# Work item
Nothing in the records should differ when you write them out again.

########

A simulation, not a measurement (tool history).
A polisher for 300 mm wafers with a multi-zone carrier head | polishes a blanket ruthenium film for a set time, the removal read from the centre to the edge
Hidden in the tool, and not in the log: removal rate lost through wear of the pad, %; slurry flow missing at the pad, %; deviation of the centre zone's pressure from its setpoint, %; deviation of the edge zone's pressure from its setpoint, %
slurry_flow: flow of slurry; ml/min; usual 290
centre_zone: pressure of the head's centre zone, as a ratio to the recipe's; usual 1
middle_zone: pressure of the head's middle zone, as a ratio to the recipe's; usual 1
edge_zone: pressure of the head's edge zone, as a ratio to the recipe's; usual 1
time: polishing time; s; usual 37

########

# Answer section
A simulation, not a measurement (tool history).
A polisher for 300 mm wafers with a multi-zone carrier head | polishes a blanket ruthenium film for a set time, the removal read from the centre to the edge
Hidden in the tool, and not in the log: removal rate lost through wear of the pad, %; slurry flow missing at the pad, %; deviation of the centre zone's pressure from its setpoint, %; deviation of the edge zone's pressure from its setpoint, %
slurry_flow: flow of slurry; ml/min; usual 290
centre_zone: pressure of the head's centre zone, as a ratio to the recipe's; usual 1
middle_zone: pressure of the head's middle zone, as a ratio to the recipe's; usual 1
edge_zone: pressure of the head's edge zone, as a ratio to the recipe's; usual 1
time: polishing time; s; usual 37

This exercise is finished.